- _Work request_
Repeat exactly, please, the lines that begin at the start of the listing and end at the line holding "The tool's runs may not all be listed.".

- _Source information_
===============

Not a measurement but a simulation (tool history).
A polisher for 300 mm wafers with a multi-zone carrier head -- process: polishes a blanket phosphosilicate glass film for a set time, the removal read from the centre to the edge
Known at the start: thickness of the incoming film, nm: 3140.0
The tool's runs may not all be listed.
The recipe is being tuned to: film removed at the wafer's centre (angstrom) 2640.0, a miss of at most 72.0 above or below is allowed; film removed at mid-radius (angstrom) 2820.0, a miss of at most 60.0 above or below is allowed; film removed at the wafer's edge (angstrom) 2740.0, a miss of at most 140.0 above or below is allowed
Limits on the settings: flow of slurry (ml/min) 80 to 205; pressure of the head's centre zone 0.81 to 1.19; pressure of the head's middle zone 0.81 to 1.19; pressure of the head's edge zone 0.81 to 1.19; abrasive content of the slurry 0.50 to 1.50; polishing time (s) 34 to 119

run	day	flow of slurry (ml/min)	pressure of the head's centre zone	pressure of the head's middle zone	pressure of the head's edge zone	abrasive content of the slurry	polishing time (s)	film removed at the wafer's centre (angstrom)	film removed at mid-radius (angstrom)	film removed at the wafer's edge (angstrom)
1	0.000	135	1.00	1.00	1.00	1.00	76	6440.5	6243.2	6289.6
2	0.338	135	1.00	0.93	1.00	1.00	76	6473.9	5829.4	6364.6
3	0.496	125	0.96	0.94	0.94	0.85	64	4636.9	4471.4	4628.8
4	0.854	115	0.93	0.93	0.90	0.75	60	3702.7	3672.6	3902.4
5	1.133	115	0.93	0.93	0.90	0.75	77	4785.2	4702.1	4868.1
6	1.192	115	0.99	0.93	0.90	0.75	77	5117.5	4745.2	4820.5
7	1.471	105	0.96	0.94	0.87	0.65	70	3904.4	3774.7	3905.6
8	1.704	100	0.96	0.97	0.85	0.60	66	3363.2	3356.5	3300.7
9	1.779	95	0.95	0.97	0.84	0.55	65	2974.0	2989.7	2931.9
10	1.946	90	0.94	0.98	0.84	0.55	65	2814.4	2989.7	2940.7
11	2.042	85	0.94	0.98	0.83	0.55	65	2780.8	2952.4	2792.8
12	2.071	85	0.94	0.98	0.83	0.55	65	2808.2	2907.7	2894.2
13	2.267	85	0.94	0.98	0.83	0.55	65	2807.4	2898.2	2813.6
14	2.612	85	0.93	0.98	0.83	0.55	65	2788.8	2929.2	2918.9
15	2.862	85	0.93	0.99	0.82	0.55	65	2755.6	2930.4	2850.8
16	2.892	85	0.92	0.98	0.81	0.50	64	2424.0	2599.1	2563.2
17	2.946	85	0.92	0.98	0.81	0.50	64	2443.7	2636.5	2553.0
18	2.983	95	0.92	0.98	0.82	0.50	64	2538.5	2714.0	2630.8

===============

- _Exercise result_
Not a measurement but a simulation (tool history).
A polisher for 300 mm wafers with a multi-zone carrier head -- process: polishes a blanket phosphosilicate glass film for a set time, the removal read from the centre to the edge
Known at the start: thickness of the incoming film, nm: 3140.0
The tool's runs may not all be listed.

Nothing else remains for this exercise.